### GIVEN DATA
═══

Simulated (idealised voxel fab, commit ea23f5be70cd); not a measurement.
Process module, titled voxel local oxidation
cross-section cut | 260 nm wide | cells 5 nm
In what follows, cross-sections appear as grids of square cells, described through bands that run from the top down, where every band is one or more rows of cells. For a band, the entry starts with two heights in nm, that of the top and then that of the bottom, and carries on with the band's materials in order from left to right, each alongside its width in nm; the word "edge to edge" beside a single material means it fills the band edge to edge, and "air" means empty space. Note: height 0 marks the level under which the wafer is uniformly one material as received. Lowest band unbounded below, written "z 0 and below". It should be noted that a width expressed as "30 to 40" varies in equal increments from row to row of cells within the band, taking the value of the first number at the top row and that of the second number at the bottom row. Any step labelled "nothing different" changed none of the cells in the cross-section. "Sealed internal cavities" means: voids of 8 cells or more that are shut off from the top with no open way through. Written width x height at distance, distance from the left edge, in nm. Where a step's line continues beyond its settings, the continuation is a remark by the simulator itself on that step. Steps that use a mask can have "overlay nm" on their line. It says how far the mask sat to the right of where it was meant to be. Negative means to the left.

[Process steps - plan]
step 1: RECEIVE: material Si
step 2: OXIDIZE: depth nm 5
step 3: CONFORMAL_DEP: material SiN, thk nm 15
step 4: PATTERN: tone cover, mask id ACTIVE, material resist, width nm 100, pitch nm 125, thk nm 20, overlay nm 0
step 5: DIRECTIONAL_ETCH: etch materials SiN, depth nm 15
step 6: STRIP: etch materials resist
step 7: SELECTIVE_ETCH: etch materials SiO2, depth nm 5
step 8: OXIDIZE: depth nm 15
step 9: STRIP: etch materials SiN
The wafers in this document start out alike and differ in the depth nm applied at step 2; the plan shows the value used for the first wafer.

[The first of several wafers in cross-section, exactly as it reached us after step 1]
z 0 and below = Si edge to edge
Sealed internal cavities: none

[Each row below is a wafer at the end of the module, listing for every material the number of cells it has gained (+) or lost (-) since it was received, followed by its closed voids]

═══

### WORK INSTRUCTION
Among the entries above, find the line with "cross-section cut | 260 nm wide | cells 5 nm" and the line with "step 3: CONFORMAL_DEP: material"; give again exactly these two lines and all lines between them.

### WRITTEN REPLY
cross-section cut | 260 nm wide | cells 5 nm
In what follows, cross-sections appear as grids of square cells, described through bands that run from the top down, where every band is one or more rows of cells. For a band, the entry starts with two heights in nm, that of the top and then that of the bottom, and carries on with the band's materials in order from left to right, each alongside its width in nm; the word "edge to edge" beside a single material means it fills the band edge to edge, and "air" means empty space. Note: height 0 marks the level under which the wafer is uniformly one material as received. Lowest band unbounded below, written "z 0 and below". It should be noted that a width expressed as "30 to 40" varies in equal increments from row to row of cells within the band, taking the value of the first number at the top row and that of the second number at the bottom row. Any step labelled "nothing different" changed none of the cells in the cross-section. "Sealed internal cavities" means: voids of 8 cells or more that are shut off from the top with no open way through. Written width x height at distance, distance from the left edge, in nm. Where a step's line continues beyond its settings, the continuation is a remark by the simulator itself on that step. Steps that use a mask can have "overlay nm" on their line. It says how far the mask sat to the right of where it was meant to be. Negative means to the left.

[Process steps - plan]
step 1: RECEIVE: material Si
step 2: OXIDIZE: depth nm 5
step 3: CONFORMAL_DEP: material SiN, thk nm 15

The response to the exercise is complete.